──────── Data for review ────────

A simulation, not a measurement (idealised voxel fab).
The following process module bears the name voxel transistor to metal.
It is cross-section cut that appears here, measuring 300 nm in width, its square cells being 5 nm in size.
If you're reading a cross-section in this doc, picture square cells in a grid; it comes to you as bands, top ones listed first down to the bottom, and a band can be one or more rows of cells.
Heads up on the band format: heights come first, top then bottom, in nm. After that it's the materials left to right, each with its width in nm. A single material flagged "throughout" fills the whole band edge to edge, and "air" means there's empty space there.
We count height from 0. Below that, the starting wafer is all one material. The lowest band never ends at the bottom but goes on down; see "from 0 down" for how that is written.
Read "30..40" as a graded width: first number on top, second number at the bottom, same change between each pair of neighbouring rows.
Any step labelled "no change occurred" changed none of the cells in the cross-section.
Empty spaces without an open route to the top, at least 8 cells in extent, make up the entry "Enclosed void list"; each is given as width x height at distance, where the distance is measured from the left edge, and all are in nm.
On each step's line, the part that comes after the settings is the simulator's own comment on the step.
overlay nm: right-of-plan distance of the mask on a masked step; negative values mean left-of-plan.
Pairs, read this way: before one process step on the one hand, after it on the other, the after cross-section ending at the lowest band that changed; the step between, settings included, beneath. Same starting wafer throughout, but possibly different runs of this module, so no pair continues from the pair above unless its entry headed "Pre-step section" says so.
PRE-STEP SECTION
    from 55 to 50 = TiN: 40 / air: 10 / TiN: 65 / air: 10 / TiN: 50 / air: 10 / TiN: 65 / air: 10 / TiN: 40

────────

Task item: Write out exactly the lines from the beginning of the material above through the line with "It is cross-section", including both and omitting all others.

Exercise answer:
A simulation, not a measurement (idealised voxel fab).
The following process module bears the name voxel transistor to metal.
It is cross-section cut that appears here, measuring 300 nm in width, its square cells being 5 nm in size.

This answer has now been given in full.